- - - -

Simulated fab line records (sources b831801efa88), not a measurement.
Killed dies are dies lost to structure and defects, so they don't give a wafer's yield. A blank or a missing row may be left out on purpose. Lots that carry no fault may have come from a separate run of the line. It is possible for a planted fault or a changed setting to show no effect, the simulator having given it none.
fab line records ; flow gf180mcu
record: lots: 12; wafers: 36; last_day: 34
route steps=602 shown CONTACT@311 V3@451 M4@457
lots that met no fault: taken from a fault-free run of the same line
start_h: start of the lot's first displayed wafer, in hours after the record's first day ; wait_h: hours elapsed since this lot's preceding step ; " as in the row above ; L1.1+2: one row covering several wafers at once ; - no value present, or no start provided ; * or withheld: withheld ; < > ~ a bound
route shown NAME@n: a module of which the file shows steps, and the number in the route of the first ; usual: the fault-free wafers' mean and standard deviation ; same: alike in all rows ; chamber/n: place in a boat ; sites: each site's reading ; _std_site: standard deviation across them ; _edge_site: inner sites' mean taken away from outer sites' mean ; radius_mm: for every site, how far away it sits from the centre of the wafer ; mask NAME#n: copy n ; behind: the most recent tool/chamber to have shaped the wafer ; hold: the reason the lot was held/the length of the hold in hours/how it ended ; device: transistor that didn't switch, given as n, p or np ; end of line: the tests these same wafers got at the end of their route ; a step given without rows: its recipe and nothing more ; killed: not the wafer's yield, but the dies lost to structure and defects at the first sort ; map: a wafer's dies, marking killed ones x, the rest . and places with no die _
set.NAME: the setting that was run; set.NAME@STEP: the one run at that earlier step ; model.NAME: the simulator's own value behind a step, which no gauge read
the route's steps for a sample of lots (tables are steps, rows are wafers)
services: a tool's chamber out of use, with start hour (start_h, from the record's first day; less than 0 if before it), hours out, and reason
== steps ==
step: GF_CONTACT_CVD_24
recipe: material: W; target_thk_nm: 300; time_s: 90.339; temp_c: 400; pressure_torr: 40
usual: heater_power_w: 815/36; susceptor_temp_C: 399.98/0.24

- - - -

> [Requirement]: Within the listing above, extract exactly the lines from the line with "fab line records ; flow gf180mcu" to the line with "lots that met", the two named lines included, and no others.

> [Response]:
fab line records ; flow gf180mcu
record: lots: 12; wafers: 36; last_day: 34
route steps=602 shown CONTACT@311 V3@451 M4@457
lots that met no fault: taken from a fault-free run of the same line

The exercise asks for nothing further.